*Data supplied*
'''
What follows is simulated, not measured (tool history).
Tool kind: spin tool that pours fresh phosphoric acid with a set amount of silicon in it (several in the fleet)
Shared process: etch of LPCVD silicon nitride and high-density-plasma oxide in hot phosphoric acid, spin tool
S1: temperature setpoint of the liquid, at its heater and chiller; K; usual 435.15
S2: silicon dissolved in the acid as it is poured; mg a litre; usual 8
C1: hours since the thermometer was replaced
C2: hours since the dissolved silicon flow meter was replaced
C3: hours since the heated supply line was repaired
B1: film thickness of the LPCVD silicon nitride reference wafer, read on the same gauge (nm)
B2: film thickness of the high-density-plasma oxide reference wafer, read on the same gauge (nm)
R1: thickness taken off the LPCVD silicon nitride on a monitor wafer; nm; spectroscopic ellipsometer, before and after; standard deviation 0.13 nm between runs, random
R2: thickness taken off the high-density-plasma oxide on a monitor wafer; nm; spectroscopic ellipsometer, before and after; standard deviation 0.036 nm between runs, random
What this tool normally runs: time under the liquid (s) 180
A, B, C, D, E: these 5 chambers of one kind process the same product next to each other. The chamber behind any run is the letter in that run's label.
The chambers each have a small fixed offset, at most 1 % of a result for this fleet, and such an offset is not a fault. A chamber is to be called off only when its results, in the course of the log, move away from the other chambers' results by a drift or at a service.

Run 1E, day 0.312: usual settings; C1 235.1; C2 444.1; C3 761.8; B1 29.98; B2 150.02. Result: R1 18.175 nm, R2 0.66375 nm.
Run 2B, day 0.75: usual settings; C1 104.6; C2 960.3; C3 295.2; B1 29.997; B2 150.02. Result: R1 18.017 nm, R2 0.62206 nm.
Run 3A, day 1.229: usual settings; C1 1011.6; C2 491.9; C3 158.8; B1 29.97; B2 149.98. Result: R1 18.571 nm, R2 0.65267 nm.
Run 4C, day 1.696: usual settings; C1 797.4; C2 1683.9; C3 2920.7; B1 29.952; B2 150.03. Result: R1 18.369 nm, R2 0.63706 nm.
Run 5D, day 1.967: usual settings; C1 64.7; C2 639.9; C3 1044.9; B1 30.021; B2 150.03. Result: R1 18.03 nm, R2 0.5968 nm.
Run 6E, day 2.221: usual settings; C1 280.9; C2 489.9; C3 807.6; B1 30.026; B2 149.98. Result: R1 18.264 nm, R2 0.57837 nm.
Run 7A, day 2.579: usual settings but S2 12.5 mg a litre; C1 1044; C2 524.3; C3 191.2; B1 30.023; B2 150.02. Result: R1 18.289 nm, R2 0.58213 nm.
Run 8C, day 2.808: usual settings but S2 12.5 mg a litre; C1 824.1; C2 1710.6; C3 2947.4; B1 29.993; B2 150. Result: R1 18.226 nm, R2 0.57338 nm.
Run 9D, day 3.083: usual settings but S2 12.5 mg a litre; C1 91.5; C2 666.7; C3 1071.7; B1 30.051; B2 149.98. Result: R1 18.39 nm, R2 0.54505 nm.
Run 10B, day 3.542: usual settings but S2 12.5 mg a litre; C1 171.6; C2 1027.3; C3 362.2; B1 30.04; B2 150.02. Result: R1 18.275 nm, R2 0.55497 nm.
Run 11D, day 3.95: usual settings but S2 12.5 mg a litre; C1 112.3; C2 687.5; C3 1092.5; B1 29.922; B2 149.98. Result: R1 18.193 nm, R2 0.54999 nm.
'''

*Assignment*
From the beginning of the listing above down to the line with "Tool kind: spin", every line should be restated exactly.

*Reply*
What follows is simulated, not measured (tool history).
Tool kind: spin tool that pours fresh phosphoric acid with a set amount of silicon in it (several in the fleet)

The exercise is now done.